• **ACTION ITEM**: Print the listing below in its entirety, character for character.

=== RECORD EXTRACTS ===
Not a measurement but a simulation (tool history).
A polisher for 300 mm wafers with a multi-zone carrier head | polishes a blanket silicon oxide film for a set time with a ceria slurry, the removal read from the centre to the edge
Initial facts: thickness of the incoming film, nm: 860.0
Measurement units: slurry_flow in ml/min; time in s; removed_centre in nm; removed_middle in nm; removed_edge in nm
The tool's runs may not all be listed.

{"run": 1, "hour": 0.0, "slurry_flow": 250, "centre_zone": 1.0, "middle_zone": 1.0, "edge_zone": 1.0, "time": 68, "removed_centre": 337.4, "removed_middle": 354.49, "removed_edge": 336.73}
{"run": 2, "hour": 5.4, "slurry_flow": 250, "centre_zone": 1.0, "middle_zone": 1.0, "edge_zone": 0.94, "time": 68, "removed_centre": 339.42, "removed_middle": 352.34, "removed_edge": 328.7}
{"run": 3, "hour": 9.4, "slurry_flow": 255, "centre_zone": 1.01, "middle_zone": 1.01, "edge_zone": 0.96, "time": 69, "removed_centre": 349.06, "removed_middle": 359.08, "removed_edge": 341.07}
===

• **ANSWER AREA**:
Not a measurement but a simulation (tool history).
A polisher for 300 mm wafers with a multi-zone carrier head | polishes a blanket silicon oxide film for a set time with a ceria slurry, the removal read from the centre to the edge
Initial facts: thickness of the incoming film, nm: 860.0
Measurement units: slurry_flow in ml/min; time in s; removed_centre in nm; removed_middle in nm; removed_edge in nm
The tool's runs may not all be listed.

{"run": 1, "hour": 0.0, "slurry_flow": 250, "centre_zone": 1.0, "middle_zone": 1.0, "edge_zone": 1.0, "time": 68, "removed_centre": 337.4, "removed_middle": 354.49, "removed_edge": 336.73}
{"run": 2, "hour": 5.4, "slurry_flow": 250, "centre_zone": 1.0, "middle_zone": 1.0, "edge_zone": 0.94, "time": 68, "removed_centre": 339.42, "removed_middle": 352.34, "removed_edge": 328.7}
{"run": 3, "hour": 9.4, "slurry_flow": 255, "centre_zone": 1.01, "middle_zone": 1.01, "edge_zone": 0.96, "time": 69, "removed_centre": 349.06, "removed_middle": 359.08, "removed_edge": 341.07}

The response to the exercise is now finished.